▼

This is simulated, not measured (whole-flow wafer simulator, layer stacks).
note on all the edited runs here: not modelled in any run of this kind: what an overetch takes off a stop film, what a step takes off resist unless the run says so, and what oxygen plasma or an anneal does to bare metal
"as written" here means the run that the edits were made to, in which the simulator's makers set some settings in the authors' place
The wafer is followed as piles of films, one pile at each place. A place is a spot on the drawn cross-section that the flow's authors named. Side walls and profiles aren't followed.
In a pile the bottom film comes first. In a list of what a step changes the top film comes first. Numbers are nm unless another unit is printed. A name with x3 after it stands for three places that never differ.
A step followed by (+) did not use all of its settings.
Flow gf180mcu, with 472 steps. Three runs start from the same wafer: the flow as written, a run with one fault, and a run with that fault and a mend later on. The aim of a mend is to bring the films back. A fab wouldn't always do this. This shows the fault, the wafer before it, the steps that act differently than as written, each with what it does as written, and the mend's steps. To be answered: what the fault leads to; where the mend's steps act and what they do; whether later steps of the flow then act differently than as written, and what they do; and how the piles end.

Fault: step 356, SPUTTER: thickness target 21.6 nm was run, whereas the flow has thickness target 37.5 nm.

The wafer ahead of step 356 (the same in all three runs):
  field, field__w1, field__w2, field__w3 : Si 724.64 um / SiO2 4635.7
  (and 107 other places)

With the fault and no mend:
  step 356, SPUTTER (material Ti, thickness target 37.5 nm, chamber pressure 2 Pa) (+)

▲

Transcribe the material exactly, stopping after the "In a pile the" line.

- Written answer
This is simulated, not measured (whole-flow wafer simulator, layer stacks).
note on all the edited runs here: not modelled in any run of this kind: what an overetch takes off a stop film, what a step takes off resist unless the run says so, and what oxygen plasma or an anneal does to bare metal
"as written" here means the run that the edits were made to, in which the simulator's makers set some settings in the authors' place
The wafer is followed as piles of films, one pile at each place. A place is a spot on the drawn cross-section that the flow's authors named. Side walls and profiles aren't followed.
In a pile the bottom film comes first. In a list of what a step changes the top film comes first. Numbers are nm unless another unit is printed. A name with x3 after it stands for three places that never differ.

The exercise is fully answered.